TASK ITEM: From the entries below, please output exactly the lines starting at the one containing "12) FILL_DEP (material Ru; thk nm 10)" and ending at the one containing "19) PATTERN (tone", both included.

EXTRACTED ENTRIES:
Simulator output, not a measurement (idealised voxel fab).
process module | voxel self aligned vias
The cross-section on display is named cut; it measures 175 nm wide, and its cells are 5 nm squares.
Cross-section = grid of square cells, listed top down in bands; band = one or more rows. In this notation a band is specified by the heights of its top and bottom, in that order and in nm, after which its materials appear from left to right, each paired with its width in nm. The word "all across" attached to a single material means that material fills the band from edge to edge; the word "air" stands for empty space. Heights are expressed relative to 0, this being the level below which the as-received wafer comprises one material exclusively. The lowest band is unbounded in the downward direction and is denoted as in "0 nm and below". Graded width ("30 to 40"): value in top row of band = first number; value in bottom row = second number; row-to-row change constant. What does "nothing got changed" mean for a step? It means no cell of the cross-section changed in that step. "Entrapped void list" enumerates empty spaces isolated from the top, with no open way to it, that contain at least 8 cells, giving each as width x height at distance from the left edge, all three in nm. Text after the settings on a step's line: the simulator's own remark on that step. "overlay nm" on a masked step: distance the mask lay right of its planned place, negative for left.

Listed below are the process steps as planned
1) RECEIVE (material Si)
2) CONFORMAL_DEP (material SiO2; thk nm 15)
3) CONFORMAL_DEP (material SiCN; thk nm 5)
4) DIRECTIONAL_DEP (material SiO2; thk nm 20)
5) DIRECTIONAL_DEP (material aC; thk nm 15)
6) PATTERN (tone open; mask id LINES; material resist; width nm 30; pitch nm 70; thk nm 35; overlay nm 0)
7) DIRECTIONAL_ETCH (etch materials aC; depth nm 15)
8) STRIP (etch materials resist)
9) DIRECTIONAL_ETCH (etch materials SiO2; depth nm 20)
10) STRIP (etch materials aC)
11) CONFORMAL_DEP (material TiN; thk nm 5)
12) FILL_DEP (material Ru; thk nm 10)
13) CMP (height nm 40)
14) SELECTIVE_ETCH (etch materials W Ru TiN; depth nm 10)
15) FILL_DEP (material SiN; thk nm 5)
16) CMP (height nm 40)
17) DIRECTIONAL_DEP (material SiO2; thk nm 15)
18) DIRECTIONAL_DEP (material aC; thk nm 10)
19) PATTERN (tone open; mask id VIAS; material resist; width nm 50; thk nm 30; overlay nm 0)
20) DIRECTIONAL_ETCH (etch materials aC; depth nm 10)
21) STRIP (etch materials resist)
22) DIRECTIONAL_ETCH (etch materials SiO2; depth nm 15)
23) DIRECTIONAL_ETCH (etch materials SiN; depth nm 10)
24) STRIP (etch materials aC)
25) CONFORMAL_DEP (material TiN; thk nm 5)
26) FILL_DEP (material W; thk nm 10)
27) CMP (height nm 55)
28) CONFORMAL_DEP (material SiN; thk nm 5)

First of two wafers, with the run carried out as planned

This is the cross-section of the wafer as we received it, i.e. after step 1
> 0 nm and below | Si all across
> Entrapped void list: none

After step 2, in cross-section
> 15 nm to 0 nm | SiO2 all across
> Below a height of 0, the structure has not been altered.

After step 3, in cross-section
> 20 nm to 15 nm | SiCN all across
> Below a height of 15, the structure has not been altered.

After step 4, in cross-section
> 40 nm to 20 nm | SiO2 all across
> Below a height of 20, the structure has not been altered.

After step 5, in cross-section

WORKED SOLUTION:
12) FILL_DEP (material Ru; thk nm 10)
13) CMP (height nm 40)
14) SELECTIVE_ETCH (etch materials W Ru TiN; depth nm 10)
15) FILL_DEP (material SiN; thk nm 5)
16) CMP (height nm 40)
17) DIRECTIONAL_DEP (material SiO2; thk nm 15)
18) DIRECTIONAL_DEP (material aC; thk nm 10)
19) PATTERN (tone open; mask id VIAS; material resist; width nm 50; thk nm 30; overlay nm 0)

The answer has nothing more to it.